• • •
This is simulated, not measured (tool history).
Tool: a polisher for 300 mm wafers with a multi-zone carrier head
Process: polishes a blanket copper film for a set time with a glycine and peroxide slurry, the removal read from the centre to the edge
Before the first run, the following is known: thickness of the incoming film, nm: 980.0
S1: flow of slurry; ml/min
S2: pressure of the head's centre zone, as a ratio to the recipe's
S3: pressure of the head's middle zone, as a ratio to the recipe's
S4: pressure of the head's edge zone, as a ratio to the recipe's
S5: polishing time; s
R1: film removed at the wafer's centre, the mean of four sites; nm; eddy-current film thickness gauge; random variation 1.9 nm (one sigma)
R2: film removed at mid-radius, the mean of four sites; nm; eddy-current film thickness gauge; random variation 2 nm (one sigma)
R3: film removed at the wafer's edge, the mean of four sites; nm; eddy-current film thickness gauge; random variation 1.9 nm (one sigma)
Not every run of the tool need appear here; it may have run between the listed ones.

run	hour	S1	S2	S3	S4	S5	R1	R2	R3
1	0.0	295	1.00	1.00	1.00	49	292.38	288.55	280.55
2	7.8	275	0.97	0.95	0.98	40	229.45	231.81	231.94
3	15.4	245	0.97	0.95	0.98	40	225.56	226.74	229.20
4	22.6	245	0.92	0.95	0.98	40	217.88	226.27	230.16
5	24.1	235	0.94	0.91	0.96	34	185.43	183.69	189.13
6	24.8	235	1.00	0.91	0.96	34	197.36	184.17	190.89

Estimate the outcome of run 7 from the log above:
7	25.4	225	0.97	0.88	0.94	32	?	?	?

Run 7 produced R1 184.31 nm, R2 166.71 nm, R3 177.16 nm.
• • •

**Required action**.
Above are the entries. Output exactly the lines beginning with the line that has "Before the first" and ending with the line that has "R2: film removed".

**Problem solution**.
Before the first run, the following is known: thickness of the incoming film, nm: 980.0
S1: flow of slurry; ml/min
S2: pressure of the head's centre zone, as a ratio to the recipe's
S3: pressure of the head's middle zone, as a ratio to the recipe's
S4: pressure of the head's edge zone, as a ratio to the recipe's
S5: polishing time; s
R1: film removed at the wafer's centre, the mean of four sites; nm; eddy-current film thickness gauge; random variation 1.9 nm (one sigma)
R2: film removed at mid-radius, the mean of four sites; nm; eddy-current film thickness gauge; random variation 2 nm (one sigma)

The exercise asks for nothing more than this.